_Available data_.

BEGIN

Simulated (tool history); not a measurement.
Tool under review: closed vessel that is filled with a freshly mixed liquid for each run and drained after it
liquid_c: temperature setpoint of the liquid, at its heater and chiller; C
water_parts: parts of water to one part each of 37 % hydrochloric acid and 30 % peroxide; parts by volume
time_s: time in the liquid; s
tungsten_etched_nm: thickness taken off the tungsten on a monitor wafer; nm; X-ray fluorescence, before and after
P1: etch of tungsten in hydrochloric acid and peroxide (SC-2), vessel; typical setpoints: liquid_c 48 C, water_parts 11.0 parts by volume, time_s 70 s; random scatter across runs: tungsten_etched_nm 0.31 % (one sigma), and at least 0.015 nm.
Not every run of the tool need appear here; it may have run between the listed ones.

END

Once you have read the data above, print all of it again exactly.

Simulated (tool history); not a measurement.
Tool under review: closed vessel that is filled with a freshly mixed liquid for each run and drained after it
liquid_c: temperature setpoint of the liquid, at its heater and chiller; C
water_parts: parts of water to one part each of 37 % hydrochloric acid and 30 % peroxide; parts by volume
time_s: time in the liquid; s
tungsten_etched_nm: thickness taken off the tungsten on a monitor wafer; nm; X-ray fluorescence, before and after
P1: etch of tungsten in hydrochloric acid and peroxide (SC-2), vessel; typical setpoints: liquid_c 48 C, water_parts 11.0 parts by volume, time_s 70 s; random scatter across runs: tungsten_etched_nm 0.31 % (one sigma), and at least 0.015 nm.
Not every run of the tool need appear here; it may have run between the listed ones.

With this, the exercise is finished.